In the listing below, a line holding "3 DIRECTIONAL_DEP (material TiN; thk nm 5)" and a line holding "14 DIRECTIONAL_DEP (material aC; thk nm 15)" mark the range. Retype both exactly, with all lines between them.

===== Provided data
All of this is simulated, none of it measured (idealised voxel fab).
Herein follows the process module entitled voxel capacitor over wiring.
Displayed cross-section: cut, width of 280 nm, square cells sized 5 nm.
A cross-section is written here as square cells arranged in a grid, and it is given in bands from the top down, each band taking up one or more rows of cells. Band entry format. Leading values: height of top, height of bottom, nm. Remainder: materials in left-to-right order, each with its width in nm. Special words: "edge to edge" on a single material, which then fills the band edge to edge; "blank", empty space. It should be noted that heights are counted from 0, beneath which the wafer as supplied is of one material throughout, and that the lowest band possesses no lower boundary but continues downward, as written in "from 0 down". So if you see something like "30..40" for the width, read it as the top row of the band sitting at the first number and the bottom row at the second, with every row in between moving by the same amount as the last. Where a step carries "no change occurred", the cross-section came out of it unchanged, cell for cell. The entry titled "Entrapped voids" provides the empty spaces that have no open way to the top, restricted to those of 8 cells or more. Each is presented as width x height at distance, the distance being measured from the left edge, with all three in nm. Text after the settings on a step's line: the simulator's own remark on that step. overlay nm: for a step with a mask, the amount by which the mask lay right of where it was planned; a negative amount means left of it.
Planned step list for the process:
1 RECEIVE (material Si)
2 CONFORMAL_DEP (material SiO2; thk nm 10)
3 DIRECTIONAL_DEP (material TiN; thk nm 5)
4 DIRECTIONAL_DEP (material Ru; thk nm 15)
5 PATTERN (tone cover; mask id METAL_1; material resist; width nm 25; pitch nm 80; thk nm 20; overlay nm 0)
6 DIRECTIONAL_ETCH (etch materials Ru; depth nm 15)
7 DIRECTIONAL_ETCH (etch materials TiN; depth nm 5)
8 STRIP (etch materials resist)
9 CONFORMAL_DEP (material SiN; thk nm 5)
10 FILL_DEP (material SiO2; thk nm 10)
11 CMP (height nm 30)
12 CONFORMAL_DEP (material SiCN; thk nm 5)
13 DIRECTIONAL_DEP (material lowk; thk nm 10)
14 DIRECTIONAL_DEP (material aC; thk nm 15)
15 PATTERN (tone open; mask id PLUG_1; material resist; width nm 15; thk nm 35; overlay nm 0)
==========

- Written answer -
3 DIRECTIONAL_DEP (material TiN; thk nm 5)
4 DIRECTIONAL_DEP (material Ru; thk nm 15)
5 PATTERN (tone cover; mask id METAL_1; material resist; width nm 25; pitch nm 80; thk nm 20; overlay nm 0)
6 DIRECTIONAL_ETCH (etch materials Ru; depth nm 15)
7 DIRECTIONAL_ETCH (etch materials TiN; depth nm 5)
8 STRIP (etch materials resist)
9 CONFORMAL_DEP (material SiN; thk nm 5)
10 FILL_DEP (material SiO2; thk nm 10)
11 CMP (height nm 30)
12 CONFORMAL_DEP (material SiCN; thk nm 5)
13 DIRECTIONAL_DEP (material lowk; thk nm 10)
14 DIRECTIONAL_DEP (material aC; thk nm 15)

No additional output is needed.